# Assignment
Below are records; quote them exactly from the first line through the line that contains "C1: hours since the thermometer was replaced".

# Information provided
==================================================

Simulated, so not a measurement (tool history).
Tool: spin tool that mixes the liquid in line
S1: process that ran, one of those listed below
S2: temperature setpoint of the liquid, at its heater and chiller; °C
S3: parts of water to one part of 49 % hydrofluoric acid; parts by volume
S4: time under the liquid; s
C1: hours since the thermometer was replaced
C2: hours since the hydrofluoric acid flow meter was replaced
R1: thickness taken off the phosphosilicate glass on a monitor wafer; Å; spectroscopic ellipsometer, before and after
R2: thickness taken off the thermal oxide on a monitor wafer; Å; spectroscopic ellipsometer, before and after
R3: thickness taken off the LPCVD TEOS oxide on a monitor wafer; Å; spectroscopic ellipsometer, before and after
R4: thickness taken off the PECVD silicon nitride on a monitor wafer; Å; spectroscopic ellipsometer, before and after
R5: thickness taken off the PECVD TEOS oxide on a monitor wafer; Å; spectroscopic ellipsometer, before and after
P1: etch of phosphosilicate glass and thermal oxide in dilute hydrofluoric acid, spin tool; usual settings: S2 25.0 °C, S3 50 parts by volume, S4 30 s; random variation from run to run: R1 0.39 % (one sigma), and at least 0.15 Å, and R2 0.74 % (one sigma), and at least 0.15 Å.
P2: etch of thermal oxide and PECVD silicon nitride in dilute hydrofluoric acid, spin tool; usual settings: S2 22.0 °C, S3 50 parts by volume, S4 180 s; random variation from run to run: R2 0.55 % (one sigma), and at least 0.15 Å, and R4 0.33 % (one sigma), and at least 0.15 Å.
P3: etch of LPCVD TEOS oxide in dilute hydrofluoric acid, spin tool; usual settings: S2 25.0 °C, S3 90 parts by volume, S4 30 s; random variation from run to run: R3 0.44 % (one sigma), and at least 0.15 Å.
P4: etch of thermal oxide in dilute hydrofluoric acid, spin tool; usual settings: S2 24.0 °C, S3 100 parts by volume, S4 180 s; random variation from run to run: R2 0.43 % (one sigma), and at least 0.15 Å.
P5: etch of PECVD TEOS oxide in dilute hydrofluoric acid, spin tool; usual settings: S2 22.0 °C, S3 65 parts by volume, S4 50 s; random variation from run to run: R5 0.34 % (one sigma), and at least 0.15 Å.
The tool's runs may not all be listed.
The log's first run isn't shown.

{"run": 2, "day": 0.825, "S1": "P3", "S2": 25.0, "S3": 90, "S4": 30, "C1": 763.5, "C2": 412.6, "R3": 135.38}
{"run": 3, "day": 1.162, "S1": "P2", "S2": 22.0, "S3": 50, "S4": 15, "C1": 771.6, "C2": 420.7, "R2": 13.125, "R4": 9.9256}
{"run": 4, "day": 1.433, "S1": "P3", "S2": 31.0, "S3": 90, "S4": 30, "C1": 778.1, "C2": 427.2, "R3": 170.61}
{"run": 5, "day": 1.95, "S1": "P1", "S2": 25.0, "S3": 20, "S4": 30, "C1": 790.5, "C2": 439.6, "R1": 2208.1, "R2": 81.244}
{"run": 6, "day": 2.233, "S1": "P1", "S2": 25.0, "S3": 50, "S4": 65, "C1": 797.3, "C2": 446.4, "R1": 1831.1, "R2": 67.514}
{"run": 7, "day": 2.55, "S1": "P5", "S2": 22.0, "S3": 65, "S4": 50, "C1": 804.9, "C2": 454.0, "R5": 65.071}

==================================================

# Reply
Simulated, so not a measurement (tool history).
Tool: spin tool that mixes the liquid in line
S1: process that ran, one of those listed below
S2: temperature setpoint of the liquid, at its heater and chiller; °C
S3: parts of water to one part of 49 % hydrofluoric acid; parts by volume
S4: time under the liquid; s
C1: hours since the thermometer was replaced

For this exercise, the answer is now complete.